Information
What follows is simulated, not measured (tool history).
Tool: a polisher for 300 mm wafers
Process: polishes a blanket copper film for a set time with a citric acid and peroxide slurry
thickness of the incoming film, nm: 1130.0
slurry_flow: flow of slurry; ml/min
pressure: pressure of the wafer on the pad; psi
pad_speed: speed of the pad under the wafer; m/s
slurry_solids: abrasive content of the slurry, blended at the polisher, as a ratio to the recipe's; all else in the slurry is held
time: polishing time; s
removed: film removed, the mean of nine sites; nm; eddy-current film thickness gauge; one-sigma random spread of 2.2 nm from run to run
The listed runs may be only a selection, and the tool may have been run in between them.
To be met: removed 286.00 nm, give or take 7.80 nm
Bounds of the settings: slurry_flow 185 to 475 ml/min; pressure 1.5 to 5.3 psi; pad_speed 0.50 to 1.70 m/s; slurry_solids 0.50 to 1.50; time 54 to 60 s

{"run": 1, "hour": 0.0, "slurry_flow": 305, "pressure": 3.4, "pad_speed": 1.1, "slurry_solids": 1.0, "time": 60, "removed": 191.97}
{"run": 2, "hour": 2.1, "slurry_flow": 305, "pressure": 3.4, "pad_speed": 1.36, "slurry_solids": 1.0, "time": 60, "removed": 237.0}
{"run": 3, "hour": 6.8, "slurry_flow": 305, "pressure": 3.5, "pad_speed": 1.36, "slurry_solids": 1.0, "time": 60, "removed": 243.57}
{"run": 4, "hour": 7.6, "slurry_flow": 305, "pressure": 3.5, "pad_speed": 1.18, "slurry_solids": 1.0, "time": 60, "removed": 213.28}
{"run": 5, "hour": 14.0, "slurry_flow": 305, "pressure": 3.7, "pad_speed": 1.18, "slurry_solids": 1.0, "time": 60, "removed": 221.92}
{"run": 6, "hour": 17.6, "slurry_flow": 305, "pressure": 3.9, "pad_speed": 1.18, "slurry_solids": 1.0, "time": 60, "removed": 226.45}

Work request
Give only the lines from the one holding "Process: polishes a" through the one holding "time: polishing time; s", each restated exactly as it appears above.

Exercise response
Process: polishes a blanket copper film for a set time with a citric acid and peroxide slurry
thickness of the incoming film, nm: 1130.0
slurry_flow: flow of slurry; ml/min
pressure: pressure of the wafer on the pad; psi
pad_speed: speed of the pad under the wafer; m/s
slurry_solids: abrasive content of the slurry, blended at the polisher, as a ratio to the recipe's; all else in the slurry is held
time: polishing time; s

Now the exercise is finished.